# ASSIGNMENT
Line by line, restate the listing below without any change.

# DATASET EXTRACT
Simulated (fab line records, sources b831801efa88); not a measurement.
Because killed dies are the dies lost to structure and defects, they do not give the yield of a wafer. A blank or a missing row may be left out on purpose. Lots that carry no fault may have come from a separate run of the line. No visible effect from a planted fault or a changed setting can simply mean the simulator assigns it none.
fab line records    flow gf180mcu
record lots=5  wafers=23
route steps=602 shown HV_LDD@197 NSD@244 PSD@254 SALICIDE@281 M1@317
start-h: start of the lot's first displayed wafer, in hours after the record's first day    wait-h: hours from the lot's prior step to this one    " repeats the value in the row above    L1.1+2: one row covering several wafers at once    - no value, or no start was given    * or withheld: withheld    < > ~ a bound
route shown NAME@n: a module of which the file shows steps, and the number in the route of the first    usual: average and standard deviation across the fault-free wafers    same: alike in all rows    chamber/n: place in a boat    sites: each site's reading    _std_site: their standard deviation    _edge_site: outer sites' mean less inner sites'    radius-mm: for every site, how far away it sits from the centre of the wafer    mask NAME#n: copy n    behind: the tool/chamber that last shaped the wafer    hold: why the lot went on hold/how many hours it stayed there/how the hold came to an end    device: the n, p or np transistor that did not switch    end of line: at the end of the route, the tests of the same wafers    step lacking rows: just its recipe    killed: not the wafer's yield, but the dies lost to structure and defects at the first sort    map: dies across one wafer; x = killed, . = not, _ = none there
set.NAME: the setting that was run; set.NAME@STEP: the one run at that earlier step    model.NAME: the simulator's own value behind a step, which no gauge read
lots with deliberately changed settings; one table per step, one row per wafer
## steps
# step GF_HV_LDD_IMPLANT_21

# TASK RESPONSE
Simulated (fab line records, sources b831801efa88); not a measurement.
Because killed dies are the dies lost to structure and defects, they do not give the yield of a wafer. A blank or a missing row may be left out on purpose. Lots that carry no fault may have come from a separate run of the line. No visible effect from a planted fault or a changed setting can simply mean the simulator assigns it none.
fab line records    flow gf180mcu
record lots=5  wafers=23
route steps=602 shown HV_LDD@197 NSD@244 PSD@254 SALICIDE@281 M1@317
start-h: start of the lot's first displayed wafer, in hours after the record's first day    wait-h: hours from the lot's prior step to this one    " repeats the value in the row above    L1.1+2: one row covering several wafers at once    - no value, or no start was given    * or withheld: withheld    < > ~ a bound
route shown NAME@n: a module of which the file shows steps, and the number in the route of the first    usual: average and standard deviation across the fault-free wafers    same: alike in all rows    chamber/n: place in a boat    sites: each site's reading    _std_site: their standard deviation    _edge_site: outer sites' mean less inner sites'    radius-mm: for every site, how far away it sits from the centre of the wafer    mask NAME#n: copy n    behind: the tool/chamber that last shaped the wafer    hold: why the lot went on hold/how many hours it stayed there/how the hold came to an end    device: the n, p or np transistor that did not switch    end of line: at the end of the route, the tests of the same wafers    step lacking rows: just its recipe    killed: not the wafer's yield, but the dies lost to structure and defects at the first sort    map: dies across one wafer; x = killed, . = not, _ = none there
set.NAME: the setting that was run; set.NAME@STEP: the one run at that earlier step    model.NAME: the simulator's own value behind a step, which no gauge read
lots with deliberately changed settings; one table per step, one row per wafer
## steps
# step GF_HV_LDD_IMPLANT_21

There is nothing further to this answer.